● REQUIREMENT
Verbatim, and with nothing else, reproduce the data below from its first line through the line containing "2 | PRECLEAN | chemistry SC1, 55 C, 40 s".

● DATA LISTING
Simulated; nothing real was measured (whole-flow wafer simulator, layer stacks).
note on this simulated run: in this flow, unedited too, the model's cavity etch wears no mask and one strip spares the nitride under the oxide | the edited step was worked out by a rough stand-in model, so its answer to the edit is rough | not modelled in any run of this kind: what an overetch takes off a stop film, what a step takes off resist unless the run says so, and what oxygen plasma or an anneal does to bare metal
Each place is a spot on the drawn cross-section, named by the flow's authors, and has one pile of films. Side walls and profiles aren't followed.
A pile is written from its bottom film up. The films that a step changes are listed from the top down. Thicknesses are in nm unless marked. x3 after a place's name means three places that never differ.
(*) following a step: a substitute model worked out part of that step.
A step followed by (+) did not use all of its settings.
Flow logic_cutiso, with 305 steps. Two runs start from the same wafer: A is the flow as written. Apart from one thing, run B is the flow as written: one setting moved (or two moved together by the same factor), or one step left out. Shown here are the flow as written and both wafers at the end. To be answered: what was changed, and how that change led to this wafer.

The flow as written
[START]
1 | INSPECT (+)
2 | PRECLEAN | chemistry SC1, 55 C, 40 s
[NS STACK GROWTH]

● ANSWER BOX
Simulated; nothing real was measured (whole-flow wafer simulator, layer stacks).
note on this simulated run: in this flow, unedited too, the model's cavity etch wears no mask and one strip spares the nitride under the oxide | the edited step was worked out by a rough stand-in model, so its answer to the edit is rough | not modelled in any run of this kind: what an overetch takes off a stop film, what a step takes off resist unless the run says so, and what oxygen plasma or an anneal does to bare metal
Each place is a spot on the drawn cross-section, named by the flow's authors, and has one pile of films. Side walls and profiles aren't followed.
A pile is written from its bottom film up. The films that a step changes are listed from the top down. Thicknesses are in nm unless marked. x3 after a place's name means three places that never differ.
(*) following a step: a substitute model worked out part of that step.
A step followed by (+) did not use all of its settings.
Flow logic_cutiso, with 305 steps. Two runs start from the same wafer: A is the flow as written. Apart from one thing, run B is the flow as written: one setting moved (or two moved together by the same factor), or one step left out. Shown here are the flow as written and both wafers at the end. To be answered: what was changed, and how that change led to this wafer.

The flow as written
[START]
1 | INSPECT (+)
2 | PRECLEAN | chemistry SC1, 55 C, 40 s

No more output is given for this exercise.